Brief: The records below need copying. Match each line exactly.

Raw data:
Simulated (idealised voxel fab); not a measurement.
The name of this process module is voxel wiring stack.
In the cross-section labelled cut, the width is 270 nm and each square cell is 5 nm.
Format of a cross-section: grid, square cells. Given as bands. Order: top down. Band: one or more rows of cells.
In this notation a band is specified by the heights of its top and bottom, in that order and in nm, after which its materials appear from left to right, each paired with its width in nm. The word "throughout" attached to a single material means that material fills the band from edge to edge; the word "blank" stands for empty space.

Exercise solution:
Simulated (idealised voxel fab); not a measurement.
The name of this process module is voxel wiring stack.
In the cross-section labelled cut, the width is 270 nm and each square cell is 5 nm.
Format of a cross-section: grid, square cells. Given as bands. Order: top down. Band: one or more rows of cells.
In this notation a band is specified by the heights of its top and bottom, in that order and in nm, after which its materials appear from left to right, each paired with its width in nm. The word "throughout" attached to a single material means that material fills the band from edge to edge; the word "blank" stands for empty space.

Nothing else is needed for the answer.